> _Assignment_:
Starting at the top of the records, output every line through the one that contains "# hour 50.8: chamber", keeping each exactly as it appears.

########

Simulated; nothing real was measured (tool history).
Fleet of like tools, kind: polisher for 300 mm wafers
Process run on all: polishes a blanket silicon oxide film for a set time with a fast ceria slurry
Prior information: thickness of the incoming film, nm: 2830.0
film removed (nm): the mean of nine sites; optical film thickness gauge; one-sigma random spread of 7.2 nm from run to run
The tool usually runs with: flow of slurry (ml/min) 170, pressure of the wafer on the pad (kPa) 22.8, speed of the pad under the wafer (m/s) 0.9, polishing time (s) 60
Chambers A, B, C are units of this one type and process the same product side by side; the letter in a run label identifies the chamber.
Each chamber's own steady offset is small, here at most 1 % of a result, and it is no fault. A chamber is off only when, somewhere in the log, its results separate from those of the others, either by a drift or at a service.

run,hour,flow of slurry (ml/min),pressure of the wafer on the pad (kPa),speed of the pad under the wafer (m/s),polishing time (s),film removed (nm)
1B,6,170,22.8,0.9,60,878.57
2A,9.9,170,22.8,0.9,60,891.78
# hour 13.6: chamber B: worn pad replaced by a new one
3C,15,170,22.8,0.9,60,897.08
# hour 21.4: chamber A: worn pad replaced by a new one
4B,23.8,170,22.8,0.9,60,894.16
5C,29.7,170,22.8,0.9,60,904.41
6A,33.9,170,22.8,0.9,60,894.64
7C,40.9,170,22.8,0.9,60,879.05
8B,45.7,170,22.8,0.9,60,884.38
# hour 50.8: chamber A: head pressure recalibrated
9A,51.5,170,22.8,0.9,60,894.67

########

> _Answer area_:
Simulated; nothing real was measured (tool history).
Fleet of like tools, kind: polisher for 300 mm wafers
Process run on all: polishes a blanket silicon oxide film for a set time with a fast ceria slurry
Prior information: thickness of the incoming film, nm: 2830.0
film removed (nm): the mean of nine sites; optical film thickness gauge; one-sigma random spread of 7.2 nm from run to run
The tool usually runs with: flow of slurry (ml/min) 170, pressure of the wafer on the pad (kPa) 22.8, speed of the pad under the wafer (m/s) 0.9, polishing time (s) 60
Chambers A, B, C are units of this one type and process the same product side by side; the letter in a run label identifies the chamber.
Each chamber's own steady offset is small, here at most 1 % of a result, and it is no fault. A chamber is off only when, somewhere in the log, its results separate from those of the others, either by a drift or at a service.

run,hour,flow of slurry (ml/min),pressure of the wafer on the pad (kPa),speed of the pad under the wafer (m/s),polishing time (s),film removed (nm)
1B,6,170,22.8,0.9,60,878.57
2A,9.9,170,22.8,0.9,60,891.78
# hour 13.6: chamber B: worn pad replaced by a new one
3C,15,170,22.8,0.9,60,897.08
# hour 21.4: chamber A: worn pad replaced by a new one
4B,23.8,170,22.8,0.9,60,894.16
5C,29.7,170,22.8,0.9,60,904.41
6A,33.9,170,22.8,0.9,60,894.64
7C,40.9,170,22.8,0.9,60,879.05
8B,45.7,170,22.8,0.9,60,884.38
# hour 50.8: chamber A: head pressure recalibrated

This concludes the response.